## Assigned task
Repeat word for word every line of the data below, from the first through the line containing "[INFO] recognised: raised bodies", and stop there.

== Records supplied ==

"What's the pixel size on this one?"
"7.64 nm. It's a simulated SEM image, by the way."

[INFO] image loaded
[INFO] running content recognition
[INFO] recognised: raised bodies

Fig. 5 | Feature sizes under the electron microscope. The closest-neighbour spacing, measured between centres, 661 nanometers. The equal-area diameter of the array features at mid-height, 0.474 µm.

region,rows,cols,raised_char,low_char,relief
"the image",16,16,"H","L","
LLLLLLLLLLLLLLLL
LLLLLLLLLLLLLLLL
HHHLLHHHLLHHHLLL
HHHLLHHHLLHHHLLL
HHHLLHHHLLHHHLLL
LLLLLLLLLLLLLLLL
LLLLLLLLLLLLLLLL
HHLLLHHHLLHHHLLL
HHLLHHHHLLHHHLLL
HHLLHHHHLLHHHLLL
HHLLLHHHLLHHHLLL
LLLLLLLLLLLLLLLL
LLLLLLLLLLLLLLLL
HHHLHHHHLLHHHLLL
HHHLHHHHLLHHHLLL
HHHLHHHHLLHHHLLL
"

===

## Task response
"What's the pixel size on this one?"
"7.64 nm. It's a simulated SEM image, by the way."

[INFO] image loaded
[INFO] running content recognition
[INFO] recognised: raised bodies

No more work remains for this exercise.